--- START ---

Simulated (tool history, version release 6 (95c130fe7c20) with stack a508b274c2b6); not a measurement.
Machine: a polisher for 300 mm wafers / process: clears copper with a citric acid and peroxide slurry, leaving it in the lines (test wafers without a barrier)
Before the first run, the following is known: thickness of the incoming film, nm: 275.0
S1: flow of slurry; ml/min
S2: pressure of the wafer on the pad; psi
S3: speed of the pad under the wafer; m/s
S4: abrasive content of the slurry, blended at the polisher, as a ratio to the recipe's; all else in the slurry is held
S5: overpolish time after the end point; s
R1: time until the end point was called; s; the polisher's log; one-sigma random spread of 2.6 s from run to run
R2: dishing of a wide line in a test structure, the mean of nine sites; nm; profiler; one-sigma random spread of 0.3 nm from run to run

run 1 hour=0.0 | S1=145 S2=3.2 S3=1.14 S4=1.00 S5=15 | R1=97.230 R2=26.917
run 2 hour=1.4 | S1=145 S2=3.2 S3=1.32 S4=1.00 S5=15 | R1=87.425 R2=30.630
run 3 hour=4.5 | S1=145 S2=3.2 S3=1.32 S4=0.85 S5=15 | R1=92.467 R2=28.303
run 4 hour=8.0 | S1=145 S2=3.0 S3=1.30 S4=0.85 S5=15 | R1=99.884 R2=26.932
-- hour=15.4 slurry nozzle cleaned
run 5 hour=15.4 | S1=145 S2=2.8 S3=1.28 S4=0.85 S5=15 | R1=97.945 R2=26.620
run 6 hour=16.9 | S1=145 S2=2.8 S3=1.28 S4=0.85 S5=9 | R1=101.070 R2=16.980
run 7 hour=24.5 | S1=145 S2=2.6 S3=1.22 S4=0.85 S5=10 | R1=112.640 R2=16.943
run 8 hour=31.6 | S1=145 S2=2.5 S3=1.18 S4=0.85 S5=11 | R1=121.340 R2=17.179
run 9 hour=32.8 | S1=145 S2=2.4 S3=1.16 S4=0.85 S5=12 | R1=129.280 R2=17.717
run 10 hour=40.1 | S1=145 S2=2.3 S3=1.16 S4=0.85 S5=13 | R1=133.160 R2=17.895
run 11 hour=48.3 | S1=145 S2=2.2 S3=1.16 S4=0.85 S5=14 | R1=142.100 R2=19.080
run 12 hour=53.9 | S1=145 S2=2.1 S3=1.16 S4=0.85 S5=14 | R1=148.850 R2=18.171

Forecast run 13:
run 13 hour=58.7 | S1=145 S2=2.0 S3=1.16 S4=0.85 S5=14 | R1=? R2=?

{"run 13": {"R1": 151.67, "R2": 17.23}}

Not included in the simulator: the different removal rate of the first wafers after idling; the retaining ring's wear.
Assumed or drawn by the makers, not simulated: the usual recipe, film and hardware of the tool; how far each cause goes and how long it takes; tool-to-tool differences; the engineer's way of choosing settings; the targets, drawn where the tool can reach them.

--- END ---

§ **Assignment**
Copy the stretch of the records above that runs from the line with "run 2 hour=1.4" through the line with "run 5 hour=15.4". Both end lines belong in the copy, and nothing else does.

§ **Written response**
run 2 hour=1.4 | S1=145 S2=3.2 S3=1.32 S4=1.00 S5=15 | R1=87.425 R2=30.630
run 3 hour=4.5 | S1=145 S2=3.2 S3=1.32 S4=0.85 S5=15 | R1=92.467 R2=28.303
run 4 hour=8.0 | S1=145 S2=3.0 S3=1.30 S4=0.85 S5=15 | R1=99.884 R2=26.932
-- hour=15.4 slurry nozzle cleaned
run 5 hour=15.4 | S1=145 S2=2.8 S3=1.28 S4=0.85 S5=15 | R1=97.945 R2=26.620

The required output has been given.